§ AVAILABLE DATA
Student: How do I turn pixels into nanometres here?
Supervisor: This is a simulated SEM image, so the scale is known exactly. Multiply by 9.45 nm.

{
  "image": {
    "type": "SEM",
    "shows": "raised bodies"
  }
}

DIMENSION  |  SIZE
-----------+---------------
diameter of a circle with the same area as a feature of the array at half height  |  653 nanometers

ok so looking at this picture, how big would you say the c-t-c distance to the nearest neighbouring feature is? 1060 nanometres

§ TASK ITEM
Could you copy every record above exactly as written?

§ RESPONSE BOX
Student: How do I turn pixels into nanometres here?
Supervisor: This is a simulated SEM image, so the scale is known exactly. Multiply by 9.45 nm.

{
  "image": {
    "type": "SEM",
    "shows": "raised bodies"
  }
}

DIMENSION  |  SIZE
-----------+---------------
diameter of a circle with the same area as a feature of the array at half height  |  653 nanometers

ok so looking at this picture, how big would you say the c-t-c distance to the nearest neighbouring feature is? 1060 nanometres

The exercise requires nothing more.